### WORK TASK
If a line contains "set.NAME: the setting", it is the last one to write out; begin with the first line of the records and copy each exactly.

### RECORD EXTRACTS
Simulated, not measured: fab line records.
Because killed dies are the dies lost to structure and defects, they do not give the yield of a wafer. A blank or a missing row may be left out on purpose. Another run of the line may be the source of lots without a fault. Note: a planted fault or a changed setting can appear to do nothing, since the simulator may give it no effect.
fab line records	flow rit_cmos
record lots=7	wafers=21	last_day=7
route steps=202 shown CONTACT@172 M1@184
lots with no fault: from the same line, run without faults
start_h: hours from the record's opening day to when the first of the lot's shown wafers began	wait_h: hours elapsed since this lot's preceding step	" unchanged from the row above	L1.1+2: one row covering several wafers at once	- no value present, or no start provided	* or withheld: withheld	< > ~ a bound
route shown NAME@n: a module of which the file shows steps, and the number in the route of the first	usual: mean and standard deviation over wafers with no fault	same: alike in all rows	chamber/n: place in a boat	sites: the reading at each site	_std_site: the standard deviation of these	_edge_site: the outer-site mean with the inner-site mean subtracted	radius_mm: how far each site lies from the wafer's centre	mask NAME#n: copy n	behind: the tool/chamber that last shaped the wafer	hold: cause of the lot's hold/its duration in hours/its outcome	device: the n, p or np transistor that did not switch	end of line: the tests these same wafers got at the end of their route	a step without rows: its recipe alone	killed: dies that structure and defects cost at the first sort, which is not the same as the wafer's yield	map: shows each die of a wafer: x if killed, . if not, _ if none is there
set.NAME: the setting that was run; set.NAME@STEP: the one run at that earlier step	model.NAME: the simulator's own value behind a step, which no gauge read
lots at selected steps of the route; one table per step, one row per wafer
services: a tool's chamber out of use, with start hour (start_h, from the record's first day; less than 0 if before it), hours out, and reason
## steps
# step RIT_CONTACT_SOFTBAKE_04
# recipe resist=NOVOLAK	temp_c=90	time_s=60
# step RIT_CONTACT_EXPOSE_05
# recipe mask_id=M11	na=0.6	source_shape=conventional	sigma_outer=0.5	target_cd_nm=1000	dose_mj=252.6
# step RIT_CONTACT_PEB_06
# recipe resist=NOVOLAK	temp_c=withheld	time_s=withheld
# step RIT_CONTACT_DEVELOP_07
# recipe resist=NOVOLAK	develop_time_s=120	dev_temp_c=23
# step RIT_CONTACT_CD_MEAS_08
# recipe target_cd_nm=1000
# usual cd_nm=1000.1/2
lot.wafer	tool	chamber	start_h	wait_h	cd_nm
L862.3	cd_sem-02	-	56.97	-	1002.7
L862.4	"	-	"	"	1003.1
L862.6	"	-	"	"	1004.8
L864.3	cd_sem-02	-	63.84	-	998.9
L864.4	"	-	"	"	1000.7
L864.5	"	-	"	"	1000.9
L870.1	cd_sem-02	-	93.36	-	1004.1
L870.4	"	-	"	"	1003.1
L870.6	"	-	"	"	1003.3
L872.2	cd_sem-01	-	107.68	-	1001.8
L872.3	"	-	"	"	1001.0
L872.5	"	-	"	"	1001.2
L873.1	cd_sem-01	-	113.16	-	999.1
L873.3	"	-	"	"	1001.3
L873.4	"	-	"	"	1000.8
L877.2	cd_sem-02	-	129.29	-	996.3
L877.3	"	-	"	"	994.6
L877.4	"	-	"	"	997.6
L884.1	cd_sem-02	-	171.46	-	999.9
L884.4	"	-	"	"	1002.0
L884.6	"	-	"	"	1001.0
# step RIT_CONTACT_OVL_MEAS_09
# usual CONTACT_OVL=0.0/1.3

### EXERCISE RESPONSE
Simulated, not measured: fab line records.
Because killed dies are the dies lost to structure and defects, they do not give the yield of a wafer. A blank or a missing row may be left out on purpose. Another run of the line may be the source of lots without a fault. Note: a planted fault or a changed setting can appear to do nothing, since the simulator may give it no effect.
fab line records	flow rit_cmos
record lots=7	wafers=21	last_day=7
route steps=202 shown CONTACT@172 M1@184
lots with no fault: from the same line, run without faults
start_h: hours from the record's opening day to when the first of the lot's shown wafers began	wait_h: hours elapsed since this lot's preceding step	" unchanged from the row above	L1.1+2: one row covering several wafers at once	- no value present, or no start provided	* or withheld: withheld	< > ~ a bound
route shown NAME@n: a module of which the file shows steps, and the number in the route of the first	usual: mean and standard deviation over wafers with no fault	same: alike in all rows	chamber/n: place in a boat	sites: the reading at each site	_std_site: the standard deviation of these	_edge_site: the outer-site mean with the inner-site mean subtracted	radius_mm: how far each site lies from the wafer's centre	mask NAME#n: copy n	behind: the tool/chamber that last shaped the wafer	hold: cause of the lot's hold/its duration in hours/its outcome	device: the n, p or np transistor that did not switch	end of line: the tests these same wafers got at the end of their route	a step without rows: its recipe alone	killed: dies that structure and defects cost at the first sort, which is not the same as the wafer's yield	map: shows each die of a wafer: x if killed, . if not, _ if none is there
set.NAME: the setting that was run; set.NAME@STEP: the one run at that earlier step	model.NAME: the simulator's own value behind a step, which no gauge read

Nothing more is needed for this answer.